**Material provided**
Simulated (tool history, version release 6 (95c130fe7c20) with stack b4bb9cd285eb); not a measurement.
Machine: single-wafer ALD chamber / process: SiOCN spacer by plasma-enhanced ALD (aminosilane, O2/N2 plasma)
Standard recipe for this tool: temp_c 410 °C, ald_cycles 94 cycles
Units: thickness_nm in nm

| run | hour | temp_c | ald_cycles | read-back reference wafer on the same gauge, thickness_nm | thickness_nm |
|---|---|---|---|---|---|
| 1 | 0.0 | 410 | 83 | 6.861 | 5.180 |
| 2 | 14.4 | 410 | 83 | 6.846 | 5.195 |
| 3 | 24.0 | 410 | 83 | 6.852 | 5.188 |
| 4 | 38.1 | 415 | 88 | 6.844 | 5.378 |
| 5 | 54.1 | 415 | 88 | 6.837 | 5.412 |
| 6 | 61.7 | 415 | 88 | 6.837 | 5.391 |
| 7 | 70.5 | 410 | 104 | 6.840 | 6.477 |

**Action item**
What is needed is an exact copy of all the records.

**Result**
Simulated (tool history, version release 6 (95c130fe7c20) with stack b4bb9cd285eb); not a measurement.
Machine: single-wafer ALD chamber / process: SiOCN spacer by plasma-enhanced ALD (aminosilane, O2/N2 plasma)
Standard recipe for this tool: temp_c 410 °C, ald_cycles 94 cycles
Units: thickness_nm in nm

| run | hour | temp_c | ald_cycles | read-back reference wafer on the same gauge, thickness_nm | thickness_nm |
|---|---|---|---|---|---|
| 1 | 0.0 | 410 | 83 | 6.861 | 5.180 |
| 2 | 14.4 | 410 | 83 | 6.846 | 5.195 |
| 3 | 24.0 | 410 | 83 | 6.852 | 5.188 |
| 4 | 38.1 | 415 | 88 | 6.844 | 5.378 |
| 5 | 54.1 | 415 | 88 | 6.837 | 5.412 |
| 6 | 61.7 | 415 | 88 | 6.837 | 5.391 |
| 7 | 70.5 | 410 | 104 | 6.840 | 6.477 |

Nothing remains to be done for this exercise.